- Work request -
Beginning with the first line below, please repeat the material exactly, ending with the line that includes "<value>56.6</value>".

- Data provided -
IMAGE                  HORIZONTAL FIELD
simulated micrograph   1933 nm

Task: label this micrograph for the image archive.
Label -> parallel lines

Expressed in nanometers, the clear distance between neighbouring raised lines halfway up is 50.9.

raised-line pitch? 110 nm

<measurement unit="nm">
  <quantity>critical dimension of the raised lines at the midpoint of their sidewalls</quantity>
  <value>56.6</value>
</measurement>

- Response box -
IMAGE                  HORIZONTAL FIELD
simulated micrograph   1933 nm

Task: label this micrograph for the image archive.
Label -> parallel lines

Expressed in nanometers, the clear distance between neighbouring raised lines halfway up is 50.9.

raised-line pitch? 110 nm

<measurement unit="nm">
  <quantity>critical dimension of the raised lines at the midpoint of their sidewalls</quantity>
  <value>56.6</value>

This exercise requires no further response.